Dataset extract:
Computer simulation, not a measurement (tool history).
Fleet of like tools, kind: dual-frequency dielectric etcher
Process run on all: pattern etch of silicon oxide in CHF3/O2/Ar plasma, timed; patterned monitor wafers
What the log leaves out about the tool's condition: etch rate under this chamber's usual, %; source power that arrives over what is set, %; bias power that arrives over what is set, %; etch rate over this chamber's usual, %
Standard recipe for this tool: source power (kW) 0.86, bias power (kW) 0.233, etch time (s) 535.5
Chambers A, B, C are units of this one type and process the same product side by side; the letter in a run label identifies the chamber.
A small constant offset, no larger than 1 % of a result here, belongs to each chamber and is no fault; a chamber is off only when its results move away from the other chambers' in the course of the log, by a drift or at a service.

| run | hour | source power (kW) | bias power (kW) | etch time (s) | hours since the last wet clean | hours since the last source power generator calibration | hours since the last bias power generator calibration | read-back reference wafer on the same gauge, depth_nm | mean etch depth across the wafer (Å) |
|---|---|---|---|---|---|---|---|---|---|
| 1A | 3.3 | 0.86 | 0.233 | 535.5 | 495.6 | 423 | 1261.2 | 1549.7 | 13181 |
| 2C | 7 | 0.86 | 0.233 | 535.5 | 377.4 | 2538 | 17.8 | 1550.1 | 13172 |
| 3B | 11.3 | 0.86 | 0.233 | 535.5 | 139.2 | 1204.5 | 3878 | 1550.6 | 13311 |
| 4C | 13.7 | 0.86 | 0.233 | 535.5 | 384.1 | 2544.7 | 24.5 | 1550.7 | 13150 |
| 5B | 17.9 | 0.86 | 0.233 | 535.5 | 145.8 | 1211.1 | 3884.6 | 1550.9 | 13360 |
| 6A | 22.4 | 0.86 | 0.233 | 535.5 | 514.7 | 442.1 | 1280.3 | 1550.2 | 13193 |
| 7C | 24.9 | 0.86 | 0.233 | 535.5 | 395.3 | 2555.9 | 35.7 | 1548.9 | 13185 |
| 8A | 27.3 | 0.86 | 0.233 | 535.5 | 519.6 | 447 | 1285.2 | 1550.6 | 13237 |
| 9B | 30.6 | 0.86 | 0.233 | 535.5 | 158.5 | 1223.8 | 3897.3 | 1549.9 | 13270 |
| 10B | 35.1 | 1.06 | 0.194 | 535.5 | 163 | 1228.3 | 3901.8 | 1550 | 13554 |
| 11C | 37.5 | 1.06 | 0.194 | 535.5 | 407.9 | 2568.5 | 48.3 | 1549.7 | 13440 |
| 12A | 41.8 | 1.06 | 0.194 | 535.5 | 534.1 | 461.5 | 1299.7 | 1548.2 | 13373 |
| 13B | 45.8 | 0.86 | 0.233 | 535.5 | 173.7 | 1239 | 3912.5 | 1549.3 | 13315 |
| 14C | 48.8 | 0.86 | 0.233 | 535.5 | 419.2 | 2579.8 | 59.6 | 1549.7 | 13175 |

Exercise:
Keeping every character as it is, restate the lines above that run from the line with "1548.2 | 13373 |" through the line with "1549.3 | 13315 |", both included, and nothing else.

Task solution:
| 12A | 41.8 | 1.06 | 0.194 | 535.5 | 534.1 | 461.5 | 1299.7 | 1548.2 | 13373 |
| 13B | 45.8 | 0.86 | 0.233 | 535.5 | 173.7 | 1239 | 3912.5 | 1549.3 | 13315 |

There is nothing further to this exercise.